# Assigned task
Please repeat, from the entries that follow, the lines from the one containing "541 | 2.098 |" through the one containing "626 | 2.150 |" exactly, adding nothing.

= Beginning of Section =

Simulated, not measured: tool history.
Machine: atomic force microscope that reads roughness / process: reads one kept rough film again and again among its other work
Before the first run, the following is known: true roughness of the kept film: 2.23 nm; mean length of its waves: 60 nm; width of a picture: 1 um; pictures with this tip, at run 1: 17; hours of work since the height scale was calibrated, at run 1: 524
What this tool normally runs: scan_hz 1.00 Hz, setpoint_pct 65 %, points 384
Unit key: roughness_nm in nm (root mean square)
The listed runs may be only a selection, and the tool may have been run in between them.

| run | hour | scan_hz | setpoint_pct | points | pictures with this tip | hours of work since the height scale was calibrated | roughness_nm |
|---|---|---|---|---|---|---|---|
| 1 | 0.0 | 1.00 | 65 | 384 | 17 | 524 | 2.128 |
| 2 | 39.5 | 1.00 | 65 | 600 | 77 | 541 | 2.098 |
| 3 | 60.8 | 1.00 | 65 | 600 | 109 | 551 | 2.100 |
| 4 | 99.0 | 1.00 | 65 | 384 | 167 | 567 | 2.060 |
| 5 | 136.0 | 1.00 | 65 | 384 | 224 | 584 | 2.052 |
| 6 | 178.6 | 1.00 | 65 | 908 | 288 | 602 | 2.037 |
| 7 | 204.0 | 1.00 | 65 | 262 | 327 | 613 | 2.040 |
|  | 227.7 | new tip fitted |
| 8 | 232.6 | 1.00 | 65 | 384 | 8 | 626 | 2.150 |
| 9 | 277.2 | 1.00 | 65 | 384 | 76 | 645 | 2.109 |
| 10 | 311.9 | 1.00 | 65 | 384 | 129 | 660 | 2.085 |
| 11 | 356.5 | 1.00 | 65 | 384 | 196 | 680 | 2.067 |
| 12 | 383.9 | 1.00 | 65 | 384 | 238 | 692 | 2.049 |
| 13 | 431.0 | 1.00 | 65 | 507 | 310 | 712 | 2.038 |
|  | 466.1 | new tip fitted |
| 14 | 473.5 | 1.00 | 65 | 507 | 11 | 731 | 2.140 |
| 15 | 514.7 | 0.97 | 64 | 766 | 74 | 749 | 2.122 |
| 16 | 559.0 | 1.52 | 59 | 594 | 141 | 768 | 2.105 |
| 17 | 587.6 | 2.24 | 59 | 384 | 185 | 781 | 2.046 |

= End of Section =

# Exercise response
| 2 | 39.5 | 1.00 | 65 | 600 | 77 | 541 | 2.098 |
| 3 | 60.8 | 1.00 | 65 | 600 | 109 | 551 | 2.100 |
| 4 | 99.0 | 1.00 | 65 | 384 | 167 | 567 | 2.060 |
| 5 | 136.0 | 1.00 | 65 | 384 | 224 | 584 | 2.052 |
| 6 | 178.6 | 1.00 | 65 | 908 | 288 | 602 | 2.037 |
| 7 | 204.0 | 1.00 | 65 | 262 | 327 | 613 | 2.040 |
|  | 227.7 | new tip fitted |
| 8 | 232.6 | 1.00 | 65 | 384 | 8 | 626 | 2.150 |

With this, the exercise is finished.